**Activity:** Below is a listing. Set down exactly the lines from the one containing "P3: etch of" through the one containing "Run 3, hour", both ends included, and leave out the rest.

*** Supplied information Section Begins ***

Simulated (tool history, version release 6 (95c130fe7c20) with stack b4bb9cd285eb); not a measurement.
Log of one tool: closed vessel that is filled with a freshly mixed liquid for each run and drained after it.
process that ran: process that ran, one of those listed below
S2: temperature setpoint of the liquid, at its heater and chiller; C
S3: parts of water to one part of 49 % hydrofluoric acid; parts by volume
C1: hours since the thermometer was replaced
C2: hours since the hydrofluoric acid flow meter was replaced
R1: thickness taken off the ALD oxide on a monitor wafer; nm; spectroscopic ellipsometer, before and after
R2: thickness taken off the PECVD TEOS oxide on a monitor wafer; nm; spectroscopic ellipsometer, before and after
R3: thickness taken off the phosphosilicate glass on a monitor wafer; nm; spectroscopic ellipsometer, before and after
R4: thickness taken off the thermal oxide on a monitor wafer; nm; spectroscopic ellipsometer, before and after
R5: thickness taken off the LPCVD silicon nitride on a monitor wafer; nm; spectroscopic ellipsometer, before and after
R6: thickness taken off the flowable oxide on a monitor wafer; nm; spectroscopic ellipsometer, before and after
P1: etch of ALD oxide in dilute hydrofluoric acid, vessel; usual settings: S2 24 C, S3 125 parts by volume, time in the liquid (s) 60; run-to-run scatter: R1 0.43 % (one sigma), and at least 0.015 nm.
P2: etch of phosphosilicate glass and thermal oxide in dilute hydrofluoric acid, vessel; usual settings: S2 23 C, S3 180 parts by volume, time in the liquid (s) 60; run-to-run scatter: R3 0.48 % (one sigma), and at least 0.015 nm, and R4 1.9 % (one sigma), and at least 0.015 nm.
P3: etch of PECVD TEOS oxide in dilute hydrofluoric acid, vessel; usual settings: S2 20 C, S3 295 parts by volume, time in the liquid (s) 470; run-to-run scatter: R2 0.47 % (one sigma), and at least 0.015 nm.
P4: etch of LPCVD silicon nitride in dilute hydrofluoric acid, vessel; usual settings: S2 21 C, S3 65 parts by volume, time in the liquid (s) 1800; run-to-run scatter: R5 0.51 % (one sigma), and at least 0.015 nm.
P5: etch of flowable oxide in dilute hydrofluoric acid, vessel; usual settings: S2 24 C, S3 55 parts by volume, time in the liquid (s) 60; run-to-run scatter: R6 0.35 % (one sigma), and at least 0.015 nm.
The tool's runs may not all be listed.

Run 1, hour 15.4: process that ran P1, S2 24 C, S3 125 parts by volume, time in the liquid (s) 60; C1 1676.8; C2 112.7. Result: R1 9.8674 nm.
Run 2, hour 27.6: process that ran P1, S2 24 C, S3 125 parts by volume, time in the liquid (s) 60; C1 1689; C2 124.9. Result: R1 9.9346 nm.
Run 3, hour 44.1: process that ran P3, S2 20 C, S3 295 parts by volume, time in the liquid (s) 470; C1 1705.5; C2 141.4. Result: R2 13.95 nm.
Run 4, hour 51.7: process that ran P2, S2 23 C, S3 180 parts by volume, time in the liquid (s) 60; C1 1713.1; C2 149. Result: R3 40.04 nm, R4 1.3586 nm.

*** Supplied information Section Ends ***

**Written response:**
P3: etch of PECVD TEOS oxide in dilute hydrofluoric acid, vessel; usual settings: S2 20 C, S3 295 parts by volume, time in the liquid (s) 470; run-to-run scatter: R2 0.47 % (one sigma), and at least 0.015 nm.
P4: etch of LPCVD silicon nitride in dilute hydrofluoric acid, vessel; usual settings: S2 21 C, S3 65 parts by volume, time in the liquid (s) 1800; run-to-run scatter: R5 0.51 % (one sigma), and at least 0.015 nm.
P5: etch of flowable oxide in dilute hydrofluoric acid, vessel; usual settings: S2 24 C, S3 55 parts by volume, time in the liquid (s) 60; run-to-run scatter: R6 0.35 % (one sigma), and at least 0.015 nm.
The tool's runs may not all be listed.

Run 1, hour 15.4: process that ran P1, S2 24 C, S3 125 parts by volume, time in the liquid (s) 60; C1 1676.8; C2 112.7. Result: R1 9.8674 nm.
Run 2, hour 27.6: process that ran P1, S2 24 C, S3 125 parts by volume, time in the liquid (s) 60; C1 1689; C2 124.9. Result: R1 9.9346 nm.
Run 3, hour 44.1: process that ran P3, S2 20 C, S3 295 parts by volume, time in the liquid (s) 470; C1 1705.5; C2 141.4. Result: R2 13.95 nm.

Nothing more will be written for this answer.